(Listed entries)

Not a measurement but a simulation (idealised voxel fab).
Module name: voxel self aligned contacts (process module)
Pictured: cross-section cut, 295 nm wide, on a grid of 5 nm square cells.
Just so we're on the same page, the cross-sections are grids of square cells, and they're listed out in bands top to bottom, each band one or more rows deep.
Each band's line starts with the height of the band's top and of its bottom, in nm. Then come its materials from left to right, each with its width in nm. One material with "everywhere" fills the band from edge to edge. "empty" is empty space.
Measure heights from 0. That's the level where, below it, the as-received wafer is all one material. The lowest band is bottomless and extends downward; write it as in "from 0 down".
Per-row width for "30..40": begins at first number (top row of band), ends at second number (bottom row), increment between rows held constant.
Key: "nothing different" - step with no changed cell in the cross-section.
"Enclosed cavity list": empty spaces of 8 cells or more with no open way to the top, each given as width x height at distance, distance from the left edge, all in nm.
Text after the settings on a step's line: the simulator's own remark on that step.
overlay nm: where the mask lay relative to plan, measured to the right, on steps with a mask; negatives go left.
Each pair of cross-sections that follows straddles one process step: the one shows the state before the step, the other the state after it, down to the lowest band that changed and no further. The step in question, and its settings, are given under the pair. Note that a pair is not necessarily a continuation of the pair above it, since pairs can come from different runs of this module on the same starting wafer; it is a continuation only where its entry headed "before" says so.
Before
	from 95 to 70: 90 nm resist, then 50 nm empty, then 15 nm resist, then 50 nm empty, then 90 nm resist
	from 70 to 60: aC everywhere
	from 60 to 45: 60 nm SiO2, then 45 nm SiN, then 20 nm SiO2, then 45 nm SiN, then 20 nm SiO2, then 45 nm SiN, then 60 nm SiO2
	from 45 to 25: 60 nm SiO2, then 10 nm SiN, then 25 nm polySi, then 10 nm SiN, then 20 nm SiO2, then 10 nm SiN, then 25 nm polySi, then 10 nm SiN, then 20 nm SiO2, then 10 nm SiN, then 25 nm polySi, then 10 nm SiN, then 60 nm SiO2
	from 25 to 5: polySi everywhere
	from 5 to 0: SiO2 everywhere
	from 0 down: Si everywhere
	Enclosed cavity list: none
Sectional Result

(End Listed entries)

* **Activity**
The answer should consist of the lines from the first line of the entries through the line with "Just so we're", copied exactly.

* **Worked solution**
Not a measurement but a simulation (idealised voxel fab).
Module name: voxel self aligned contacts (process module)
Pictured: cross-section cut, 295 nm wide, on a grid of 5 nm square cells.
Just so we're on the same page, the cross-sections are grids of square cells, and they're listed out in bands top to bottom, each band one or more rows deep.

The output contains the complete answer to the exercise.